◆ Action item
Please set the lines down again exactly, from the top of the entries through the line that contains "The figure presents".

(Data provided)

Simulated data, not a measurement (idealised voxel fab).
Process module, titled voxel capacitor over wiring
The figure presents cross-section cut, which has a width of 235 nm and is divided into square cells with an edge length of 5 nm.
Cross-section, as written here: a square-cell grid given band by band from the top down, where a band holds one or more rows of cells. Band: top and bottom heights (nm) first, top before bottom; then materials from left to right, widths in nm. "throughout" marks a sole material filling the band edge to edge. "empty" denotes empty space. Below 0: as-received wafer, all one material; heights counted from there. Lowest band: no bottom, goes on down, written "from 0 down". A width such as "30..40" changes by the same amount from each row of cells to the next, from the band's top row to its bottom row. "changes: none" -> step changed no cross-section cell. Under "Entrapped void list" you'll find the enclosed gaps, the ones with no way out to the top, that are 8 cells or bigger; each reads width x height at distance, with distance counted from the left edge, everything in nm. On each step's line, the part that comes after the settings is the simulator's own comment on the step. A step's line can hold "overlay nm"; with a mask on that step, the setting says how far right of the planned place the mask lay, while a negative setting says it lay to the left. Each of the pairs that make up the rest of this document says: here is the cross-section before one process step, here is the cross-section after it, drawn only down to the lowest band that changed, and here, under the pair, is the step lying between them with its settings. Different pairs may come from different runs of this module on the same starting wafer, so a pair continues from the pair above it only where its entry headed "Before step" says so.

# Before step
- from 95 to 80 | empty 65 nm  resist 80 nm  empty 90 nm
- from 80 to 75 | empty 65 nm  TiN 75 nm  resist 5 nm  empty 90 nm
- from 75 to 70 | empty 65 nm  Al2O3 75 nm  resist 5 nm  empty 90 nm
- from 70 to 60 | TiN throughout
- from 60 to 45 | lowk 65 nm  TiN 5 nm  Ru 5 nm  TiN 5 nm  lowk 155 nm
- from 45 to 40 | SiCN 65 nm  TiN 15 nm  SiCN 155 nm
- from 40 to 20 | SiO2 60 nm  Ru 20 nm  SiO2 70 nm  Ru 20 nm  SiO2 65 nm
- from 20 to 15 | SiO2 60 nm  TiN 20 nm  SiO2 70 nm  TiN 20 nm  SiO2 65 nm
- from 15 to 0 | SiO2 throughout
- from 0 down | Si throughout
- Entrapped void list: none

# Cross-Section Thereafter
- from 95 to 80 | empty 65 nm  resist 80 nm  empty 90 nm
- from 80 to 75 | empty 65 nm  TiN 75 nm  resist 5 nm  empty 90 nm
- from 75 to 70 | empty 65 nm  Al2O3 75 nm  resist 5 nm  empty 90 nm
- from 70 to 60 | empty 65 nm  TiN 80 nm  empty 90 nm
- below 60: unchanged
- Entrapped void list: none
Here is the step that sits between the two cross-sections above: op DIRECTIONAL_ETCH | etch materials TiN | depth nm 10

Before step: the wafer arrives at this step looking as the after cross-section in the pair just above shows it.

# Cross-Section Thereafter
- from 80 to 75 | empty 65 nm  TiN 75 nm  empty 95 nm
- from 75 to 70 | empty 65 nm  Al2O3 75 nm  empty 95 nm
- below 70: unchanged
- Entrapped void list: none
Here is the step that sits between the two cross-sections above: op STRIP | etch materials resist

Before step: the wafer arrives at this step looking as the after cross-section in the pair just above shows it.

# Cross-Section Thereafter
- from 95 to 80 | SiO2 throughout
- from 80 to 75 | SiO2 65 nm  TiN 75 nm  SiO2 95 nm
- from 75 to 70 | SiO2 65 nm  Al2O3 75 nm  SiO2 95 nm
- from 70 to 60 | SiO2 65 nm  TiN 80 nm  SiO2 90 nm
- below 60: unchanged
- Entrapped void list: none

(End Data provided)

◆ Answer box
Simulated data, not a measurement (idealised voxel fab).
Process module, titled voxel capacitor over wiring
The figure presents cross-section cut, which has a width of 235 nm and is divided into square cells with an edge length of 5 nm.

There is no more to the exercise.